Supplied records START
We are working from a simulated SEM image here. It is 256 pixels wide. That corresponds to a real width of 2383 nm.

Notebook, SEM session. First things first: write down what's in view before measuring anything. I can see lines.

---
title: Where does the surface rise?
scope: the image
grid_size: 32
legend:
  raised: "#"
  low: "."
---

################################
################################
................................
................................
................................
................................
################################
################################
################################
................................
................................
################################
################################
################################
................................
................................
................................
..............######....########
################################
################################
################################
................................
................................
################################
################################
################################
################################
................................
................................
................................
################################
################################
Supplied records END

An accurate, complete transcription of the records above is needed.

We are working from a simulated SEM image here. It is 256 pixels wide. That corresponds to a real width of 2383 nm.

Notebook, SEM session. First things first: write down what's in view before measuring anything. I can see lines.

---
title: Where does the surface rise?
scope: the image
grid_size: 32
legend:
  raised: "#"
  low: "."
---

################################
################################
................................
................................
................................
................................
################################
################################
################################
................................
................................
################################
################################
################################
................................
................................
................................
..............######....########
################################
################################
################################
................................
................................
################################
################################
################################
################################
................................
................................
................................
################################
################################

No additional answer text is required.